**ASSIGNMENT**
From the listing below, retype exactly the line holding "Chamber matching |", the line holding "WAFERS WITH THEIR CHAMBER", and the lines between them; skip everything else.

** SUPPLIED MATERIAL follows **

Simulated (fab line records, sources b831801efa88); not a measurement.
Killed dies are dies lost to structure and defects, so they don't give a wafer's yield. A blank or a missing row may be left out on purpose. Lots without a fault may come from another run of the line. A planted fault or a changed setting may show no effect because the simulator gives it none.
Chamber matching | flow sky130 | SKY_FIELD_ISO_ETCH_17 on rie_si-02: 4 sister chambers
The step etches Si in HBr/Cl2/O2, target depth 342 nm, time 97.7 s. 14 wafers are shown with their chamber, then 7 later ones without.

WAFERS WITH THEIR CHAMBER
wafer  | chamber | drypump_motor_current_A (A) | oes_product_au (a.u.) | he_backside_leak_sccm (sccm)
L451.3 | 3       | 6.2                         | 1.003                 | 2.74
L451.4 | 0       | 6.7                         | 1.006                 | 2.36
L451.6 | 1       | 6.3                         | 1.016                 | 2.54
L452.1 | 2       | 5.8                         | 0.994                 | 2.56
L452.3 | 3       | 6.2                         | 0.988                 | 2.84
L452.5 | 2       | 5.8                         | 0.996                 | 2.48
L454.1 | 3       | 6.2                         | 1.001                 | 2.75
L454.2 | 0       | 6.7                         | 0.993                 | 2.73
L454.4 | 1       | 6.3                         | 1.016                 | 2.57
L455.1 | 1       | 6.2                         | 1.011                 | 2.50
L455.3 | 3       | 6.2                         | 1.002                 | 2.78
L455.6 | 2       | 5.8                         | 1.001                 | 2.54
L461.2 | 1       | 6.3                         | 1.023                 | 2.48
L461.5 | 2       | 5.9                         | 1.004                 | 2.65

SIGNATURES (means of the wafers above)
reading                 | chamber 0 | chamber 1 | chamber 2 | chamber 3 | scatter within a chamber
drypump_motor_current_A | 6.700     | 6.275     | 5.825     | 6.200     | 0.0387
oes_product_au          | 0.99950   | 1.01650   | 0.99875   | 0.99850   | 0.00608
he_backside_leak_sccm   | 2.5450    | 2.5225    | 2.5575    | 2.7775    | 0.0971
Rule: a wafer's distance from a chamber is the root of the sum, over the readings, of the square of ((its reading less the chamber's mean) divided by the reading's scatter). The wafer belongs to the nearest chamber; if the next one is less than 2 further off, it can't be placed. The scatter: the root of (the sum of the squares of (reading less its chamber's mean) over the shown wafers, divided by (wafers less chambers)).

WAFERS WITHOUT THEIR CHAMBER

** End of SUPPLIED MATERIAL **

**ANSWER SPACE**
Chamber matching | flow sky130 | SKY_FIELD_ISO_ETCH_17 on rie_si-02: 4 sister chambers
The step etches Si in HBr/Cl2/O2, target depth 342 nm, time 97.7 s. 14 wafers are shown with their chamber, then 7 later ones without.

WAFERS WITH THEIR CHAMBER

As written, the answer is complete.